* Brief
Transcribe each line below without altering anything.

* Excerpted data
►

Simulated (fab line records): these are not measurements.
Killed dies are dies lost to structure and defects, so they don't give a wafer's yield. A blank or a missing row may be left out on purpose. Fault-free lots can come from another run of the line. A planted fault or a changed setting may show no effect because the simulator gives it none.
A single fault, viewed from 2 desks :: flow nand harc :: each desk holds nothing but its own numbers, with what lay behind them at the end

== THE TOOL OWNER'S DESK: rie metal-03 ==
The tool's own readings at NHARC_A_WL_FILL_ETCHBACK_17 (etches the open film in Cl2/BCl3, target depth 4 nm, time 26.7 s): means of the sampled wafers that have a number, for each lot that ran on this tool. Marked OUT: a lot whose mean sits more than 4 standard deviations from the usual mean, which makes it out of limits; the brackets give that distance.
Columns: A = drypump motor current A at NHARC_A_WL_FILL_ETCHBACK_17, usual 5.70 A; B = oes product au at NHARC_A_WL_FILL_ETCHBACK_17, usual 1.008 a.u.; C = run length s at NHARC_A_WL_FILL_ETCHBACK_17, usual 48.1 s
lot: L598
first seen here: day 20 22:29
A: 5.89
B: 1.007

◄

* Result
Simulated (fab line records): these are not measurements.
Killed dies are dies lost to structure and defects, so they don't give a wafer's yield. A blank or a missing row may be left out on purpose. Fault-free lots can come from another run of the line. A planted fault or a changed setting may show no effect because the simulator gives it none.
A single fault, viewed from 2 desks :: flow nand harc :: each desk holds nothing but its own numbers, with what lay behind them at the end

== THE TOOL OWNER'S DESK: rie metal-03 ==
The tool's own readings at NHARC_A_WL_FILL_ETCHBACK_17 (etches the open film in Cl2/BCl3, target depth 4 nm, time 26.7 s): means of the sampled wafers that have a number, for each lot that ran on this tool. Marked OUT: a lot whose mean sits more than 4 standard deviations from the usual mean, which makes it out of limits; the brackets give that distance.
Columns: A = drypump motor current A at NHARC_A_WL_FILL_ETCHBACK_17, usual 5.70 A; B = oes product au at NHARC_A_WL_FILL_ETCHBACK_17, usual 1.008 a.u.; C = run length s at NHARC_A_WL_FILL_ETCHBACK_17, usual 48.1 s
lot: L598
first seen here: day 20 22:29
A: 5.89
B: 1.007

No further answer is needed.